*Exercise*. Your output should be the lines of the data that follow, reproduced exactly from the first through the line bearing "Section shown: cut.".

*Records provided*.
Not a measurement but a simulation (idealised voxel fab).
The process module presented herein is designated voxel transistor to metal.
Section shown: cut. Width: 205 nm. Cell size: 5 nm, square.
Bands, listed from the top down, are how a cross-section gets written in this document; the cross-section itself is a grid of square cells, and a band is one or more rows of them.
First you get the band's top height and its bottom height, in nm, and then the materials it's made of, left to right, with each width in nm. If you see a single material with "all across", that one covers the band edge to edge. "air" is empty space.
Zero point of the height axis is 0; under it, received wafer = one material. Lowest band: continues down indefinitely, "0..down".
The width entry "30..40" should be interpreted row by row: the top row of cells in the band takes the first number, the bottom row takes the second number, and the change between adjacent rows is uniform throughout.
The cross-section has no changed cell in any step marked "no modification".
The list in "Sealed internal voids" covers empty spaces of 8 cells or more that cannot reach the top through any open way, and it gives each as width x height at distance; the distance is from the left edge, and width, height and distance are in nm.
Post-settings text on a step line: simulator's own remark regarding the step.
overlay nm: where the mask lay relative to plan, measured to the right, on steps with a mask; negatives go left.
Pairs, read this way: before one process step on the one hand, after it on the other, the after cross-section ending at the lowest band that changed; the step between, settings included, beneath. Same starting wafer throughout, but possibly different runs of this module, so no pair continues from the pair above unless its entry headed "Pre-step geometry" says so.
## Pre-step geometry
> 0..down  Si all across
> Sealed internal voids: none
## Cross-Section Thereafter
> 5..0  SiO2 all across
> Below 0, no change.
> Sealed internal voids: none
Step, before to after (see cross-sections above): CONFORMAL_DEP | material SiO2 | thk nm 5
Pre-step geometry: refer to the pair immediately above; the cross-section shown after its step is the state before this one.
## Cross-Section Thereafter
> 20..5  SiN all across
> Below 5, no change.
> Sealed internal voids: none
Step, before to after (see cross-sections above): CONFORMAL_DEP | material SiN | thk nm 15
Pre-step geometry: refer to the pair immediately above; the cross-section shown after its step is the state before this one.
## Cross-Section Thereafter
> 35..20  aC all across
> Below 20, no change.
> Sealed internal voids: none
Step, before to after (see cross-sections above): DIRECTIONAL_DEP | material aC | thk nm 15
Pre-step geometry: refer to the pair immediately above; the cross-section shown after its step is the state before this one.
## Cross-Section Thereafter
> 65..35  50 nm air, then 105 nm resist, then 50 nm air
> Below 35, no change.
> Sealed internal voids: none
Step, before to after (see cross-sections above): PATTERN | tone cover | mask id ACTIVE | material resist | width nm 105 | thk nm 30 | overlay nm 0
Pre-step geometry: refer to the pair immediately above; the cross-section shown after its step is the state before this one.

*Task output*.
Not a measurement but a simulation (idealised voxel fab).
The process module presented herein is designated voxel transistor to metal.
Section shown: cut. Width: 205 nm. Cell size: 5 nm, square.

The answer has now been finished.